▽

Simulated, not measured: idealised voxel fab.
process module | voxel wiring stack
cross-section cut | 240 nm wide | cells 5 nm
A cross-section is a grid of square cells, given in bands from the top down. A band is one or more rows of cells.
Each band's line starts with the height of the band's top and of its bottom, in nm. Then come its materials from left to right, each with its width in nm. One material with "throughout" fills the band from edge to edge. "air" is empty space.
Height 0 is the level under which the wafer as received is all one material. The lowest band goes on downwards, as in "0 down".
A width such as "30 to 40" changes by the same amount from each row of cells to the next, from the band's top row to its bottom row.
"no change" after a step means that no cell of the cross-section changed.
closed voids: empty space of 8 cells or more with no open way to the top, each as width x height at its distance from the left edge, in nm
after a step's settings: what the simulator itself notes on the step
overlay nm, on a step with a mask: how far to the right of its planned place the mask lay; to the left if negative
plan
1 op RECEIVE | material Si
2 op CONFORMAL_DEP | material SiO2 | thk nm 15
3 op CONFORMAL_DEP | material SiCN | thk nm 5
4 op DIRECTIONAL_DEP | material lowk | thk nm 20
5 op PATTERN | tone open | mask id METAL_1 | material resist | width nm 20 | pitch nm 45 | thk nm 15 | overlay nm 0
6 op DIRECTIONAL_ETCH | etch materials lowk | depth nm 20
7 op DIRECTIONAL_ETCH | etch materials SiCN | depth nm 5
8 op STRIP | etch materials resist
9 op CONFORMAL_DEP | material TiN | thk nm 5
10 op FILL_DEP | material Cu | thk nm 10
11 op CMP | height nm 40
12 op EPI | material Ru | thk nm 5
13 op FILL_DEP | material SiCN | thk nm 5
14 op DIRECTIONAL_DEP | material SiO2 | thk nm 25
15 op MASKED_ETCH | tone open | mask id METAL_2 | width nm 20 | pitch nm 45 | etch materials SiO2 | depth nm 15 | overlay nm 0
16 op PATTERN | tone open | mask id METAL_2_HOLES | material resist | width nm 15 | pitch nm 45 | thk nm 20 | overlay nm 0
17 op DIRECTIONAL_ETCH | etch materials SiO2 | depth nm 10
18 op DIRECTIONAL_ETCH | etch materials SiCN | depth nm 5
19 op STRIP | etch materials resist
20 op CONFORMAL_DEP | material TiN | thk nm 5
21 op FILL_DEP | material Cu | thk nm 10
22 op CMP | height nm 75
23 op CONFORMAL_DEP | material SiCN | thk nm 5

△

> **Action item**
If a line comes after the one that contains "22 op CMP | height nm 75", leave it out; return every line of the entries up to that point exactly, starting with the first, with that line included.

> **Reply**
Simulated, not measured: idealised voxel fab.
process module | voxel wiring stack
cross-section cut | 240 nm wide | cells 5 nm
A cross-section is a grid of square cells, given in bands from the top down. A band is one or more rows of cells.
Each band's line starts with the height of the band's top and of its bottom, in nm. Then come its materials from left to right, each with its width in nm. One material with "throughout" fills the band from edge to edge. "air" is empty space.
Height 0 is the level under which the wafer as received is all one material. The lowest band goes on downwards, as in "0 down".
A width such as "30 to 40" changes by the same amount from each row of cells to the next, from the band's top row to its bottom row.
"no change" after a step means that no cell of the cross-section changed.
closed voids: empty space of 8 cells or more with no open way to the top, each as width x height at its distance from the left edge, in nm
after a step's settings: what the simulator itself notes on the step
overlay nm, on a step with a mask: how far to the right of its planned place the mask lay; to the left if negative
plan
1 op RECEIVE | material Si
2 op CONFORMAL_DEP | material SiO2 | thk nm 15
3 op CONFORMAL_DEP | material SiCN | thk nm 5
4 op DIRECTIONAL_DEP | material lowk | thk nm 20
5 op PATTERN | tone open | mask id METAL_1 | material resist | width nm 20 | pitch nm 45 | thk nm 15 | overlay nm 0
6 op DIRECTIONAL_ETCH | etch materials lowk | depth nm 20
7 op DIRECTIONAL_ETCH | etch materials SiCN | depth nm 5
8 op STRIP | etch materials resist
9 op CONFORMAL_DEP | material TiN | thk nm 5
10 op FILL_DEP | material Cu | thk nm 10
11 op CMP | height nm 40
12 op EPI | material Ru | thk nm 5
13 op FILL_DEP | material SiCN | thk nm 5
14 op DIRECTIONAL_DEP | material SiO2 | thk nm 25
15 op MASKED_ETCH | tone open | mask id METAL_2 | width nm 20 | pitch nm 45 | etch materials SiO2 | depth nm 15 | overlay nm 0
16 op PATTERN | tone open | mask id METAL_2_HOLES | material resist | width nm 15 | pitch nm 45 | thk nm 20 | overlay nm 0
17 op DIRECTIONAL_ETCH | etch materials SiO2 | depth nm 10
18 op DIRECTIONAL_ETCH | etch materials SiCN | depth nm 5
19 op STRIP | etch materials resist
20 op CONFORMAL_DEP | material TiN | thk nm 5
21 op FILL_DEP | material Cu | thk nm 10
22 op CMP | height nm 75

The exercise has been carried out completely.